WORK TASK:
Your task is to copy all of the data exactly.

RECORD EXTRACTS:
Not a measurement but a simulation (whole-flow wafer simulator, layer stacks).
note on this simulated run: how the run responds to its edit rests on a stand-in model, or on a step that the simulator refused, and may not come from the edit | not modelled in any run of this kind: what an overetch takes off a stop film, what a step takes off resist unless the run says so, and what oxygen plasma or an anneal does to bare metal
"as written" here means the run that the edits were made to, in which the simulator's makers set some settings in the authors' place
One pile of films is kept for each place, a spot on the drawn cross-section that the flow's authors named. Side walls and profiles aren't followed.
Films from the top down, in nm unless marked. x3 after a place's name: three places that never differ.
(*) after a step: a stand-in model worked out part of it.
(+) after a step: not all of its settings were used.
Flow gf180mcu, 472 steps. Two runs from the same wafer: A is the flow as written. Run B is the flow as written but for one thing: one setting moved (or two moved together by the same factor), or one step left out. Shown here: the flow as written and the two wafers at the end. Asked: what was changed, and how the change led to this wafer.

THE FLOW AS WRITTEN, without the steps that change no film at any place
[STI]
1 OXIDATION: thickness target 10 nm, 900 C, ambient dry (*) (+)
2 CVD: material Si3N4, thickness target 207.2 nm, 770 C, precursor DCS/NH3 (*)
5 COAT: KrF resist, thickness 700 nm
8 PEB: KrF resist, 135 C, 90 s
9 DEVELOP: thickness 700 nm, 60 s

SOLUTION:
Not a measurement but a simulation (whole-flow wafer simulator, layer stacks).
note on this simulated run: how the run responds to its edit rests on a stand-in model, or on a step that the simulator refused, and may not come from the edit | not modelled in any run of this kind: what an overetch takes off a stop film, what a step takes off resist unless the run says so, and what oxygen plasma or an anneal does to bare metal
"as written" here means the run that the edits were made to, in which the simulator's makers set some settings in the authors' place
One pile of films is kept for each place, a spot on the drawn cross-section that the flow's authors named. Side walls and profiles aren't followed.
Films from the top down, in nm unless marked. x3 after a place's name: three places that never differ.
(*) after a step: a stand-in model worked out part of it.
(+) after a step: not all of its settings were used.
Flow gf180mcu, 472 steps. Two runs from the same wafer: A is the flow as written. Run B is the flow as written but for one thing: one setting moved (or two moved together by the same factor), or one step left out. Shown here: the flow as written and the two wafers at the end. Asked: what was changed, and how the change led to this wafer.

THE FLOW AS WRITTEN, without the steps that change no film at any place
[STI]
1 OXIDATION: thickness target 10 nm, 900 C, ambient dry (*) (+)
2 CVD: material Si3N4, thickness target 207.2 nm, 770 C, precursor DCS/NH3 (*)
5 COAT: KrF resist, thickness 700 nm
8 PEB: KrF resist, 135 C, 90 s
9 DEVELOP: thickness 700 nm, 60 s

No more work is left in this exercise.